» **Assigned task**:
In the listing below, repeat exactly every line from the first through the line containing "Cross-section spec: square-cell", with nothing else.

■ ■ ■ ■ ■ ■ ■

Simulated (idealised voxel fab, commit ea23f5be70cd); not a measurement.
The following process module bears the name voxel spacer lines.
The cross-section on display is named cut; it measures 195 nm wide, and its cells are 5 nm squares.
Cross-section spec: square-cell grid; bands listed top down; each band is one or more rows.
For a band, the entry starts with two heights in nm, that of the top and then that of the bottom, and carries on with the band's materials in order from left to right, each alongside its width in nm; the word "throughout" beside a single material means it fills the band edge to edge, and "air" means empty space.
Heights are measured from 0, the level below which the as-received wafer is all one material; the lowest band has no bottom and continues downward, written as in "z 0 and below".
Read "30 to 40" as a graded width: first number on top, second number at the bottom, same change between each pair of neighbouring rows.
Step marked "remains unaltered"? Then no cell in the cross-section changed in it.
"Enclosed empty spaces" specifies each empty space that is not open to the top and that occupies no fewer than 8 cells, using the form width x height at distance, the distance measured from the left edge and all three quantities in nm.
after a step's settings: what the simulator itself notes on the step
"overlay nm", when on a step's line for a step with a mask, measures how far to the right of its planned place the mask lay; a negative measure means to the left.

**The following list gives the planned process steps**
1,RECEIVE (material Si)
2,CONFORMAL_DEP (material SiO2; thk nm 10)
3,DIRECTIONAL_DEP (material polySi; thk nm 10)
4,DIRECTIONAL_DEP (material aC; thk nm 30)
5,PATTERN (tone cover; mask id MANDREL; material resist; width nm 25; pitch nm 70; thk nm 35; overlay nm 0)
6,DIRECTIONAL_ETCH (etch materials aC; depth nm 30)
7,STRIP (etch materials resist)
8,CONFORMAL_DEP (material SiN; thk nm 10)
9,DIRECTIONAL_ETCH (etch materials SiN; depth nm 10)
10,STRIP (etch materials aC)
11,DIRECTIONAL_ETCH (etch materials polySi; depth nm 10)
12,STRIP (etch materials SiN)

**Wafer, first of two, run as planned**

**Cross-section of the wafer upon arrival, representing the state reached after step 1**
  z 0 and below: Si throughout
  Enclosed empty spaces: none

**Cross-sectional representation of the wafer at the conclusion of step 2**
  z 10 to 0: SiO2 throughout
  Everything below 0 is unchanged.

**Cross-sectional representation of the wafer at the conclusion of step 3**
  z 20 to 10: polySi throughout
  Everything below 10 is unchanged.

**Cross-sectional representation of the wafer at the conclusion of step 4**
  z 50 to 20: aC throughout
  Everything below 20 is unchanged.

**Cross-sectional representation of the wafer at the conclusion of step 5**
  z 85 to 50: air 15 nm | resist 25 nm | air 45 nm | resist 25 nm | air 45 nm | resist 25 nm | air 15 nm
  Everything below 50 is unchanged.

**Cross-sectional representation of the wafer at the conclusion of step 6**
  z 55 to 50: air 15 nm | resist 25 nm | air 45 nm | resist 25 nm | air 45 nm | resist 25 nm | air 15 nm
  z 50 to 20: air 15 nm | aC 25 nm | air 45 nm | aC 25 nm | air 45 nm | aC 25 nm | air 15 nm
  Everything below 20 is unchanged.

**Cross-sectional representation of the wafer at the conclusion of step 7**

■ ■ ■ ■ ■ ■ ■

» **Written answer**:
Simulated (idealised voxel fab, commit ea23f5be70cd); not a measurement.
The following process module bears the name voxel spacer lines.
The cross-section on display is named cut; it measures 195 nm wide, and its cells are 5 nm squares.
Cross-section spec: square-cell grid; bands listed top down; each band is one or more rows.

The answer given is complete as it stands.